● Assigned task:
All the records below must be returned exactly as they stand.

★ ★ ★ ★ ★

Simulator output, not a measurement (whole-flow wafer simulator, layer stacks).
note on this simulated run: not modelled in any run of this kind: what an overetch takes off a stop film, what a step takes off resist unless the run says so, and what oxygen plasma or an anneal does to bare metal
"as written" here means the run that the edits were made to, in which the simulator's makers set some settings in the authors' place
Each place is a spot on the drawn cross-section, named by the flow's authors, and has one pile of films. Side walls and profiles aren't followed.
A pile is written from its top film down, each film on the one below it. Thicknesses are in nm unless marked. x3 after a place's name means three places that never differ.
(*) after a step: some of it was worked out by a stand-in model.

★ ★ ★ ★ ★

● Answer space:
Simulator output, not a measurement (whole-flow wafer simulator, layer stacks).
note on this simulated run: not modelled in any run of this kind: what an overetch takes off a stop film, what a step takes off resist unless the run says so, and what oxygen plasma or an anneal does to bare metal
"as written" here means the run that the edits were made to, in which the simulator's makers set some settings in the authors' place
Each place is a spot on the drawn cross-section, named by the flow's authors, and has one pile of films. Side walls and profiles aren't followed.
A pile is written from its top film down, each film on the one below it. Thicknesses are in nm unless marked. x3 after a place's name means three places that never differ.
(*) after a step: some of it was worked out by a stand-in model.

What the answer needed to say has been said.